**REQUIRED ACTION**
Without changing anything, set down every line shown below.

**INFORMATION GIVEN**
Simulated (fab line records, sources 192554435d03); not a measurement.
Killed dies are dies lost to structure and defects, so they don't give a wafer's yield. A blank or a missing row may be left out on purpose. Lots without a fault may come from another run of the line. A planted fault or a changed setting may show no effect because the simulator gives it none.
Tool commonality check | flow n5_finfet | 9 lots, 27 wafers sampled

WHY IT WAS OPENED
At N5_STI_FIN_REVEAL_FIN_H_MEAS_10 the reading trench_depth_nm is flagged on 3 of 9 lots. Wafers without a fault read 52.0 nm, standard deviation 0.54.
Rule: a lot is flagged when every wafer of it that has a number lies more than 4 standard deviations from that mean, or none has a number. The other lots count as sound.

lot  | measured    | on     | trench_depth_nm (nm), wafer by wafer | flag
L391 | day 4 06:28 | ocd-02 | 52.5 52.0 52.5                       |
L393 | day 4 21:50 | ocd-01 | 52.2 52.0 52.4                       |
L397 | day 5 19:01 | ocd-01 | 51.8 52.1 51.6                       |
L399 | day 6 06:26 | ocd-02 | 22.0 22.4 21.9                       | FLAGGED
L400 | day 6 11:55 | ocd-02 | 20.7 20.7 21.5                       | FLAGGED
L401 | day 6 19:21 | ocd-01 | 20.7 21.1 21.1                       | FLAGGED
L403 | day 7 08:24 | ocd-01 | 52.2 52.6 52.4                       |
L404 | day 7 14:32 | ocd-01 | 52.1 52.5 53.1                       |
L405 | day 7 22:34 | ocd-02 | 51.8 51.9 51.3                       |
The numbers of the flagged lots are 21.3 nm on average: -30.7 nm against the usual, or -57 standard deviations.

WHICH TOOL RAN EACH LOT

**TASK OUTPUT**
Simulated (fab line records, sources 192554435d03); not a measurement.
Killed dies are dies lost to structure and defects, so they don't give a wafer's yield. A blank or a missing row may be left out on purpose. Lots without a fault may come from another run of the line. A planted fault or a changed setting may show no effect because the simulator gives it none.
Tool commonality check | flow n5_finfet | 9 lots, 27 wafers sampled

WHY IT WAS OPENED
At N5_STI_FIN_REVEAL_FIN_H_MEAS_10 the reading trench_depth_nm is flagged on 3 of 9 lots. Wafers without a fault read 52.0 nm, standard deviation 0.54.
Rule: a lot is flagged when every wafer of it that has a number lies more than 4 standard deviations from that mean, or none has a number. The other lots count as sound.

lot  | measured    | on     | trench_depth_nm (nm), wafer by wafer | flag
L391 | day 4 06:28 | ocd-02 | 52.5 52.0 52.5                       |
L393 | day 4 21:50 | ocd-01 | 52.2 52.0 52.4                       |
L397 | day 5 19:01 | ocd-01 | 51.8 52.1 51.6                       |
L399 | day 6 06:26 | ocd-02 | 22.0 22.4 21.9                       | FLAGGED
L400 | day 6 11:55 | ocd-02 | 20.7 20.7 21.5                       | FLAGGED
L401 | day 6 19:21 | ocd-01 | 20.7 21.1 21.1                       | FLAGGED
L403 | day 7 08:24 | ocd-01 | 52.2 52.6 52.4                       |
L404 | day 7 14:32 | ocd-01 | 52.1 52.5 53.1                       |
L405 | day 7 22:34 | ocd-02 | 51.8 51.9 51.3                       |
The numbers of the flagged lots are 21.3 nm on average: -30.7 nm against the usual, or -57 standard deviations.

WHICH TOOL RAN EACH LOT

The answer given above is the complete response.